# [Action item]
From the data below, please reproduce exactly everything from the line that contains "- from 85 to" down to the line that contains "Between before and after as drawn above: CONFORMAL_DEP,material", with both ends included.

# [Given entries]
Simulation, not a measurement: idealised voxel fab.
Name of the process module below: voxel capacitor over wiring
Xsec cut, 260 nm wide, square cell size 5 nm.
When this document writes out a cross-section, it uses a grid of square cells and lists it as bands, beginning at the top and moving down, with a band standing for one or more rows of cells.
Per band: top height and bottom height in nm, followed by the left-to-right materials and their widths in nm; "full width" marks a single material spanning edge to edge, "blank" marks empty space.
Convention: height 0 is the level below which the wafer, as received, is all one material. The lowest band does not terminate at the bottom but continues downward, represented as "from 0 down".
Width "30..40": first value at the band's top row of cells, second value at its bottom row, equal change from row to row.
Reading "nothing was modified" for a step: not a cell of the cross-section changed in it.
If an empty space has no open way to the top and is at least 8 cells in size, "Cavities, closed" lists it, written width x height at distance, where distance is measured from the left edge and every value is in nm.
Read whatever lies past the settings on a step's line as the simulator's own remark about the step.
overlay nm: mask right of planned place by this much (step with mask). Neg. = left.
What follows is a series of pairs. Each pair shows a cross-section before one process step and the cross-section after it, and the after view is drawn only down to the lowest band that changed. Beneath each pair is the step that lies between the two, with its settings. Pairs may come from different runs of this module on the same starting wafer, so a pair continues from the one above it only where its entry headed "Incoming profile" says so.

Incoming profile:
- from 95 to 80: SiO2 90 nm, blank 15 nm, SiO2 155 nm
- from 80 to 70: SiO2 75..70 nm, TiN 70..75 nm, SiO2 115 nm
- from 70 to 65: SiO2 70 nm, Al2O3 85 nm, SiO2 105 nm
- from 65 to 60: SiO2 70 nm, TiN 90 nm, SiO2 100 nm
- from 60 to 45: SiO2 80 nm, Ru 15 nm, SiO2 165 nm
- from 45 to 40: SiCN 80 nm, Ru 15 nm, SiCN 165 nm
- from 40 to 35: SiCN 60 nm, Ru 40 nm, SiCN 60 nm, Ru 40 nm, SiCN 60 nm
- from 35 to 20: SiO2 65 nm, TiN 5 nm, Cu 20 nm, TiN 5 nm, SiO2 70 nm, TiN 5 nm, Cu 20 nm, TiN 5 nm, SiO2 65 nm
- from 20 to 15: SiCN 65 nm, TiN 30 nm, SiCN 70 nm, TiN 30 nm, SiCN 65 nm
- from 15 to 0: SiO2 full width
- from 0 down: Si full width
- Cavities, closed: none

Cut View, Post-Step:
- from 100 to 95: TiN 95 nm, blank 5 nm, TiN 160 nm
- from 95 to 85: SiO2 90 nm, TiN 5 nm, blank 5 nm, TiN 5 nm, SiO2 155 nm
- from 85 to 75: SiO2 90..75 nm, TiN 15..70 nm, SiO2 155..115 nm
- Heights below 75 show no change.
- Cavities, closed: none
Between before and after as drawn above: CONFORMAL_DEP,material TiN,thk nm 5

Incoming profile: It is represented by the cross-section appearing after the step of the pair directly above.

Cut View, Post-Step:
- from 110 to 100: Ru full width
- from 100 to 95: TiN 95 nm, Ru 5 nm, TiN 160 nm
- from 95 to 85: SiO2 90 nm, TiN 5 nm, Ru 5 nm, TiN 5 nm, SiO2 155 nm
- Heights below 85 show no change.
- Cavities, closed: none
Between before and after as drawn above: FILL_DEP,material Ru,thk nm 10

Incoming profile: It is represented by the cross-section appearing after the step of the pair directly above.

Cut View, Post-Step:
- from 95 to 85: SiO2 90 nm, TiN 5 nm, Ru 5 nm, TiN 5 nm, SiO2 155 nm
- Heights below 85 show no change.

# [Task answer]
- from 85 to 75: SiO2 90..75 nm, TiN 15..70 nm, SiO2 155..115 nm
- Heights below 75 show no change.
- Cavities, closed: none
Between before and after as drawn above: CONFORMAL_DEP,material TiN,thk nm 5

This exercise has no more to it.